TASK ITEM >>
The line containing "Each band's line" marks the end: output every line of the data up to it, and that line too, exactly as written.

*** EXTRACTED DATA Section Begins ***
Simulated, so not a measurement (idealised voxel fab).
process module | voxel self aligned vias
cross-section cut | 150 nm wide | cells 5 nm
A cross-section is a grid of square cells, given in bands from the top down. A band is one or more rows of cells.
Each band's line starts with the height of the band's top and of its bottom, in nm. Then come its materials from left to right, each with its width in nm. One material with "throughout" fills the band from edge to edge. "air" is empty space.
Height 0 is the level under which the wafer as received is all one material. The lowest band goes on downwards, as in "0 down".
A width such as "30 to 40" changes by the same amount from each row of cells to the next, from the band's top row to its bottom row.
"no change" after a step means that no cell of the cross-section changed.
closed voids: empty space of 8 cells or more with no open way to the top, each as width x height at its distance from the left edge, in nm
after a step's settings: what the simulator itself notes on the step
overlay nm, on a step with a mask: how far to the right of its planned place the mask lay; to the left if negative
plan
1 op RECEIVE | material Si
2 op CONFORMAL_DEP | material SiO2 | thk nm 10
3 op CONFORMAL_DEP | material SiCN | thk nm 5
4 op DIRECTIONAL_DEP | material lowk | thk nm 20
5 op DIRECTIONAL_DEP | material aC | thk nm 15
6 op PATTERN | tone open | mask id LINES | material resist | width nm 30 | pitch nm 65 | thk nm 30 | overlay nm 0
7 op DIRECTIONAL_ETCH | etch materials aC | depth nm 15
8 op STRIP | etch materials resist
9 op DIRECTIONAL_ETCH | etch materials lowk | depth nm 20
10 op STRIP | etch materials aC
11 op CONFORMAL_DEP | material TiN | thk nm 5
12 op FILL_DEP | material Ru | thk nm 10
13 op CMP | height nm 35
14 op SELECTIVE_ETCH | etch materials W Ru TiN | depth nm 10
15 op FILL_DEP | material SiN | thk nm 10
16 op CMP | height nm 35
*** EXTRACTED DATA Section Ends ***

EXERCISE SOLUTION >>
Simulated, so not a measurement (idealised voxel fab).
process module | voxel self aligned vias
cross-section cut | 150 nm wide | cells 5 nm
A cross-section is a grid of square cells, given in bands from the top down. A band is one or more rows of cells.
Each band's line starts with the height of the band's top and of its bottom, in nm. Then come its materials from left to right, each with its width in nm. One material with "throughout" fills the band from edge to edge. "air" is empty space.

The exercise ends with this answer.